→ **Action item**
A verbatim reprint of the records below is what this exercise asks for.

────

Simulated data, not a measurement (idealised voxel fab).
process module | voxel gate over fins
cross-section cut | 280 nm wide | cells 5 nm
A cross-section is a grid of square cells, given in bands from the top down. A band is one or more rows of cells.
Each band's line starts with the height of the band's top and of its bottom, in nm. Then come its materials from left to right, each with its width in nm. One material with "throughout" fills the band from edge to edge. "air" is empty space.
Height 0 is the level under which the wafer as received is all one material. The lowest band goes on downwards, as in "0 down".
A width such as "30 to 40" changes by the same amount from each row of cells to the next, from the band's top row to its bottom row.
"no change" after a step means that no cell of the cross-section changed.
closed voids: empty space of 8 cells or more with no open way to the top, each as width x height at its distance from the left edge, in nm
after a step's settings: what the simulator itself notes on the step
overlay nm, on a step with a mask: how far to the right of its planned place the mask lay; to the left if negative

────

→ **Answer section**
Simulated data, not a measurement (idealised voxel fab).
process module | voxel gate over fins
cross-section cut | 280 nm wide | cells 5 nm
A cross-section is a grid of square cells, given in bands from the top down. A band is one or more rows of cells.
Each band's line starts with the height of the band's top and of its bottom, in nm. Then come its materials from left to right, each with its width in nm. One material with "throughout" fills the band from edge to edge. "air" is empty space.
Height 0 is the level under which the wafer as received is all one material. The lowest band goes on downwards, as in "0 down".
A width such as "30 to 40" changes by the same amount from each row of cells to the next, from the band's top row to its bottom row.
"no change" after a step means that no cell of the cross-section changed.
closed voids: empty space of 8 cells or more with no open way to the top, each as width x height at its distance from the left edge, in nm
after a step's settings: what the simulator itself notes on the step
overlay nm, on a step with a mask: how far to the right of its planned place the mask lay; to the left if negative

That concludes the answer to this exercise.